**Assignment:** Each record below must be written out again in exactly the same form.

※ ※ ※

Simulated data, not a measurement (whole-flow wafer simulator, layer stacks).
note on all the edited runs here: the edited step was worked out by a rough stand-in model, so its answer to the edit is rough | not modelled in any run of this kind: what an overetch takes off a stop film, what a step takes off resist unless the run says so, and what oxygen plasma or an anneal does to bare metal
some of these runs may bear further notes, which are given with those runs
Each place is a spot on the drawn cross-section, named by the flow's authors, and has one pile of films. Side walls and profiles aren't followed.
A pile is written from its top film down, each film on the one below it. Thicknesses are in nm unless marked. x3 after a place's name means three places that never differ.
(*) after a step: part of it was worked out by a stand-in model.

※ ※ ※

**Response area:**
Simulated data, not a measurement (whole-flow wafer simulator, layer stacks).
note on all the edited runs here: the edited step was worked out by a rough stand-in model, so its answer to the edit is rough | not modelled in any run of this kind: what an overetch takes off a stop film, what a step takes off resist unless the run says so, and what oxygen plasma or an anneal does to bare metal
some of these runs may bear further notes, which are given with those runs
Each place is a spot on the drawn cross-section, named by the flow's authors, and has one pile of films. Side walls and profiles aren't followed.
A pile is written from its top film down, each film on the one below it. Thicknesses are in nm unless marked. x3 after a place's name means three places that never differ.
(*) after a step: part of it was worked out by a stand-in model.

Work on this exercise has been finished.